==*==
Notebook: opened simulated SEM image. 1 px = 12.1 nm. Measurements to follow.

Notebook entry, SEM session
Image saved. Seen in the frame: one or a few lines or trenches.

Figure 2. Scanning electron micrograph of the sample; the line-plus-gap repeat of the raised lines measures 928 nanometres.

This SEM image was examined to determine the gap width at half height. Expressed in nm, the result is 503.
==*==

Set the data down again in full. Keep it exact.

Notebook: opened simulated SEM image. 1 px = 12.1 nm. Measurements to follow.

Notebook entry, SEM session
Image saved. Seen in the frame: one or a few lines or trenches.

Figure 2. Scanning electron micrograph of the sample; the line-plus-gap repeat of the raised lines measures 928 nanometres.

This SEM image was examined to determine the gap width at half height. Expressed in nm, the result is 503.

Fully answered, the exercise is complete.